— Entries provided —
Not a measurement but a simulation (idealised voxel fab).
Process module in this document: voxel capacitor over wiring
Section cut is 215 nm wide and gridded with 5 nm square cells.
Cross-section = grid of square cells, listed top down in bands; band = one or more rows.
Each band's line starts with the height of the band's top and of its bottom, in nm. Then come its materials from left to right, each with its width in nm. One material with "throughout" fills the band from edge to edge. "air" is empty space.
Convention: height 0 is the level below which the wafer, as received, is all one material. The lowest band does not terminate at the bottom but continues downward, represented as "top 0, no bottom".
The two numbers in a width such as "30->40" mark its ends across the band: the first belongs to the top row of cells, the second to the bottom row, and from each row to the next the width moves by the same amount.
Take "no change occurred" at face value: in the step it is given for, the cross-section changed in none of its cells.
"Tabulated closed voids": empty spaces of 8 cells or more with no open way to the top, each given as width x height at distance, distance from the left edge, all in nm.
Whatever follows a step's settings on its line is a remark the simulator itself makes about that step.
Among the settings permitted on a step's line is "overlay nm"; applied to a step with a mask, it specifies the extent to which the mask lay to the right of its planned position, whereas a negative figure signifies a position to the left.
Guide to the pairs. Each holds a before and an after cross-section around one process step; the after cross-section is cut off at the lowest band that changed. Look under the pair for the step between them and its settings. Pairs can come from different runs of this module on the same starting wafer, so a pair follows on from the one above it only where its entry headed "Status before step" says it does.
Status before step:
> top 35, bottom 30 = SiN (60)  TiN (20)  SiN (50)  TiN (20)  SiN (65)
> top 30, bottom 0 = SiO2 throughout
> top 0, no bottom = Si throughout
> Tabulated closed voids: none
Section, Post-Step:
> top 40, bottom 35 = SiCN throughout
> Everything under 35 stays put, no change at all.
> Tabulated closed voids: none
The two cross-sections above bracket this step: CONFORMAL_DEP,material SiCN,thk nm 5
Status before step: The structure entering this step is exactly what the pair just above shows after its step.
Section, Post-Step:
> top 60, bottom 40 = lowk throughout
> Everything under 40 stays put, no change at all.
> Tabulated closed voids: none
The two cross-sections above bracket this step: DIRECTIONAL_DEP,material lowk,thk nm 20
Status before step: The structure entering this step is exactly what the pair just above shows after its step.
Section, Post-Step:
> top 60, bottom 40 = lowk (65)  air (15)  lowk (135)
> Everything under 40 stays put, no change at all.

— Requirement —
Give again, unchanged, the lines running from the top of the material above through the line that has "Cross-section = grid", and nothing more.

— Task result —
Not a measurement but a simulation (idealised voxel fab).
Process module in this document: voxel capacitor over wiring
Section cut is 215 nm wide and gridded with 5 nm square cells.
Cross-section = grid of square cells, listed top down in bands; band = one or more rows.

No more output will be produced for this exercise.